> **Work instruction**
Return only the lines running from the first line of the listing through the one with "R4: thickness taken", unchanged.

╭─ Material supplied

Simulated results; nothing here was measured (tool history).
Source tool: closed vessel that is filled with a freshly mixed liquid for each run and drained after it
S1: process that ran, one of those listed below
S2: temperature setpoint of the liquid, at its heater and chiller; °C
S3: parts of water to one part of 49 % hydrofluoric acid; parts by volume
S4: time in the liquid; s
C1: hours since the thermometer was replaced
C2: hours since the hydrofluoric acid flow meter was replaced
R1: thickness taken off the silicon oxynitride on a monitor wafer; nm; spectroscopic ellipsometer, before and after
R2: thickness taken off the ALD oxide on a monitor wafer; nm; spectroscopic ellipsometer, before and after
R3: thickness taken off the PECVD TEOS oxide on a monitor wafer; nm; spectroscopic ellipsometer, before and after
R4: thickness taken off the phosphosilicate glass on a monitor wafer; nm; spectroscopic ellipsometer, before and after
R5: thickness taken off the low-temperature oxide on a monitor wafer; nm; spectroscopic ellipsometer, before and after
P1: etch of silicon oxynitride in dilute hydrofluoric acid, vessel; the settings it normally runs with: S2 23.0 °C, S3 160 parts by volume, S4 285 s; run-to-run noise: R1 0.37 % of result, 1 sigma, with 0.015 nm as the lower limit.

╰─

> **Task response**
Simulated results; nothing here was measured (tool history).
Source tool: closed vessel that is filled with a freshly mixed liquid for each run and drained after it
S1: process that ran, one of those listed below
S2: temperature setpoint of the liquid, at its heater and chiller; °C
S3: parts of water to one part of 49 % hydrofluoric acid; parts by volume
S4: time in the liquid; s
C1: hours since the thermometer was replaced
C2: hours since the hydrofluoric acid flow meter was replaced
R1: thickness taken off the silicon oxynitride on a monitor wafer; nm; spectroscopic ellipsometer, before and after
R2: thickness taken off the ALD oxide on a monitor wafer; nm; spectroscopic ellipsometer, before and after
R3: thickness taken off the PECVD TEOS oxide on a monitor wafer; nm; spectroscopic ellipsometer, before and after
R4: thickness taken off the phosphosilicate glass on a monitor wafer; nm; spectroscopic ellipsometer, before and after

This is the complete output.